Lines from the first one down to the one containing "(+) following a" in the data below are the only ones needed; please return them exactly, both ends included.

****************************************
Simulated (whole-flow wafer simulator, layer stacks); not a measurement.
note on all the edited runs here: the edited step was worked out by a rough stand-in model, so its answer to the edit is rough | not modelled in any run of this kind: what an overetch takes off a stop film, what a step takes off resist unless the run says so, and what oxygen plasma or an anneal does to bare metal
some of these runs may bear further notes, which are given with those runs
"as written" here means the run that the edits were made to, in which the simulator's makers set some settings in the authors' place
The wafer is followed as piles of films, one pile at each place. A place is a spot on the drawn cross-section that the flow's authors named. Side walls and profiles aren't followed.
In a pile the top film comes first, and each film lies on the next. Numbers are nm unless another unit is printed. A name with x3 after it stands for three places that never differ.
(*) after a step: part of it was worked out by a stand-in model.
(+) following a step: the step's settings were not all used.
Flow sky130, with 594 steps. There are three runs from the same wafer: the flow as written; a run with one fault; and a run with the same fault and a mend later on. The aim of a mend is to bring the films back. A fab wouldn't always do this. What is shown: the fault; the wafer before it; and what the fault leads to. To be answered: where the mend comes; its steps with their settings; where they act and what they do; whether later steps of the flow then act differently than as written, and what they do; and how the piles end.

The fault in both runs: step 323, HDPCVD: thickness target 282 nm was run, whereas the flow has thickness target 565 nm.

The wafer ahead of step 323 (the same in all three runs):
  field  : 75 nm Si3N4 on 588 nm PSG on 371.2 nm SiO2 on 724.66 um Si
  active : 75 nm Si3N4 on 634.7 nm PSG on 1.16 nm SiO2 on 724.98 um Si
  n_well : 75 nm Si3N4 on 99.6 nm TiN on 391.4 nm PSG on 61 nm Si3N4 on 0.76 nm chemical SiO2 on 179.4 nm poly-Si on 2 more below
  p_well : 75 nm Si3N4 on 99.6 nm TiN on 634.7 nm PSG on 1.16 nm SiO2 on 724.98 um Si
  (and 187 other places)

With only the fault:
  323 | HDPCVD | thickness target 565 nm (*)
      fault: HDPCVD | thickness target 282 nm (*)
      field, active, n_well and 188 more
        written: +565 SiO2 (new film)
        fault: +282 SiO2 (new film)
****************************************

## Reply
Simulated (whole-flow wafer simulator, layer stacks); not a measurement.
note on all the edited runs here: the edited step was worked out by a rough stand-in model, so its answer to the edit is rough | not modelled in any run of this kind: what an overetch takes off a stop film, what a step takes off resist unless the run says so, and what oxygen plasma or an anneal does to bare metal
some of these runs may bear further notes, which are given with those runs
"as written" here means the run that the edits were made to, in which the simulator's makers set some settings in the authors' place
The wafer is followed as piles of films, one pile at each place. A place is a spot on the drawn cross-section that the flow's authors named. Side walls and profiles aren't followed.
In a pile the top film comes first, and each film lies on the next. Numbers are nm unless another unit is printed. A name with x3 after it stands for three places that never differ.
(*) after a step: part of it was worked out by a stand-in model.
(+) following a step: the step's settings were not all used.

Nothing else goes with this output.